**DATA FOR ANALYSIS**
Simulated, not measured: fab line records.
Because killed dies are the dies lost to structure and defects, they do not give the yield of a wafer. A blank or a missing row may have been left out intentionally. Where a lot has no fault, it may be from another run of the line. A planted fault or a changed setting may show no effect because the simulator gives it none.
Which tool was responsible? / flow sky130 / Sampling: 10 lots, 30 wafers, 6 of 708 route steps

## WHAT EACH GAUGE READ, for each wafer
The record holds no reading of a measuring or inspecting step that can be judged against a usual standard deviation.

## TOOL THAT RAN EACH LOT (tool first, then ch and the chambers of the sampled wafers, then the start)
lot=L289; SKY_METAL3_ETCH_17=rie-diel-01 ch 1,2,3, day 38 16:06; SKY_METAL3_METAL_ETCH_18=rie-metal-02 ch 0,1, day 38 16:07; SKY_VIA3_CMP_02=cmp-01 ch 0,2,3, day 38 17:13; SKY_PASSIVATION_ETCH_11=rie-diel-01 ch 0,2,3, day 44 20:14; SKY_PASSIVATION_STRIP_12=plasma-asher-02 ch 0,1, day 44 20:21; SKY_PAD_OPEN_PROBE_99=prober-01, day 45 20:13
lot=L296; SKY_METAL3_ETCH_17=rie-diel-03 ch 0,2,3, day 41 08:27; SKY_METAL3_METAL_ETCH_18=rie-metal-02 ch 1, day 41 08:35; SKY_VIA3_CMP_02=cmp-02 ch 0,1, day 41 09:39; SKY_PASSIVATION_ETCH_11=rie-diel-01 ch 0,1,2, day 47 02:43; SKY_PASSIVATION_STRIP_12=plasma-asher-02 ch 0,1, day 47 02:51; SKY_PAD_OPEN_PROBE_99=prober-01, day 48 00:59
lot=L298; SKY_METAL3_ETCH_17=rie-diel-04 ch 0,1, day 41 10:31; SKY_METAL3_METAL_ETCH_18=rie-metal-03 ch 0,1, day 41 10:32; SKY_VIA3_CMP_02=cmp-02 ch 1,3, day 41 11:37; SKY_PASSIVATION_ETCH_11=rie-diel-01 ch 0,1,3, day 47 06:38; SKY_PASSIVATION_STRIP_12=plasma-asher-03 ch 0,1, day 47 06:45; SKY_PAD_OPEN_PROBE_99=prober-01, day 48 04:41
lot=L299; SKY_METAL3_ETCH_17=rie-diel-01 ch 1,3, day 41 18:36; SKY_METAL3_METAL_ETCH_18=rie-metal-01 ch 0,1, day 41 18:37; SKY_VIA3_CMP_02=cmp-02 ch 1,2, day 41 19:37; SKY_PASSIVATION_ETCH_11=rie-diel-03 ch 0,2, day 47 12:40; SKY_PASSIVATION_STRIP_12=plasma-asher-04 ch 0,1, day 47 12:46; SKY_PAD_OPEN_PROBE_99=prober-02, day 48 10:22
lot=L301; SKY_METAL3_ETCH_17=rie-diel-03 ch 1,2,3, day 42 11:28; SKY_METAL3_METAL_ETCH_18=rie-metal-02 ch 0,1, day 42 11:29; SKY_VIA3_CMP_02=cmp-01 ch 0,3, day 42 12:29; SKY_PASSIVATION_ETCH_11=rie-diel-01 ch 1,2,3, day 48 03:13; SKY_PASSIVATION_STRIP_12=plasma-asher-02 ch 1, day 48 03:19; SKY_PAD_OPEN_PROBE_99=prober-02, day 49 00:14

**REQUIREMENT**
Go to the line in the material above that contains "## WHAT EACH GAUGE READ, for each wafer" and copy exactly from there through the line that contains "lot=L298; SKY_METAL3_ETCH_17=rie-diel-04 ch", stopping after it.

**RESPONSE AREA**
## WHAT EACH GAUGE READ, for each wafer
The record holds no reading of a measuring or inspecting step that can be judged against a usual standard deviation.

## TOOL THAT RAN EACH LOT (tool first, then ch and the chambers of the sampled wafers, then the start)
lot=L289; SKY_METAL3_ETCH_17=rie-diel-01 ch 1,2,3, day 38 16:06; SKY_METAL3_METAL_ETCH_18=rie-metal-02 ch 0,1, day 38 16:07; SKY_VIA3_CMP_02=cmp-01 ch 0,2,3, day 38 17:13; SKY_PASSIVATION_ETCH_11=rie-diel-01 ch 0,2,3, day 44 20:14; SKY_PASSIVATION_STRIP_12=plasma-asher-02 ch 0,1, day 44 20:21; SKY_PAD_OPEN_PROBE_99=prober-01, day 45 20:13
lot=L296; SKY_METAL3_ETCH_17=rie-diel-03 ch 0,2,3, day 41 08:27; SKY_METAL3_METAL_ETCH_18=rie-metal-02 ch 1, day 41 08:35; SKY_VIA3_CMP_02=cmp-02 ch 0,1, day 41 09:39; SKY_PASSIVATION_ETCH_11=rie-diel-01 ch 0,1,2, day 47 02:43; SKY_PASSIVATION_STRIP_12=plasma-asher-02 ch 0,1, day 47 02:51; SKY_PAD_OPEN_PROBE_99=prober-01, day 48 00:59
lot=L298; SKY_METAL3_ETCH_17=rie-diel-04 ch 0,1, day 41 10:31; SKY_METAL3_METAL_ETCH_18=rie-metal-03 ch 0,1, day 41 10:32; SKY_VIA3_CMP_02=cmp-02 ch 1,3, day 41 11:37; SKY_PASSIVATION_ETCH_11=rie-diel-01 ch 0,1,3, day 47 06:38; SKY_PASSIVATION_STRIP_12=plasma-asher-03 ch 0,1, day 47 06:45; SKY_PAD_OPEN_PROBE_99=prober-01, day 48 04:41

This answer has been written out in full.